Task item: Reproduce the records exactly through the line with "Subject: relief map, please".

Record excerpts:
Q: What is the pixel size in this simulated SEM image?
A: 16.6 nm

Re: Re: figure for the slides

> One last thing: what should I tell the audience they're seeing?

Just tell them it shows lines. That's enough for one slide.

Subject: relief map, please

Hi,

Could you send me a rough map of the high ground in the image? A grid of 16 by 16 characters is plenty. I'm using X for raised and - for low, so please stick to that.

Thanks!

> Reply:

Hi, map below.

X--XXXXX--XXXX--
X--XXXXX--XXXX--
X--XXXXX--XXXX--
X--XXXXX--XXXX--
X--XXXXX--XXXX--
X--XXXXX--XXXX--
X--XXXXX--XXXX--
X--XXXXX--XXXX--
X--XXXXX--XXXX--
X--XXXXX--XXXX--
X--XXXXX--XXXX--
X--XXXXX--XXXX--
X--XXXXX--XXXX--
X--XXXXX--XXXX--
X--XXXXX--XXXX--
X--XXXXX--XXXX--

Your response:
Q: What is the pixel size in this simulated SEM image?
A: 16.6 nm

Re: Re: figure for the slides

> One last thing: what should I tell the audience they're seeing?

Just tell them it shows lines. That's enough for one slide.

Subject: relief map, please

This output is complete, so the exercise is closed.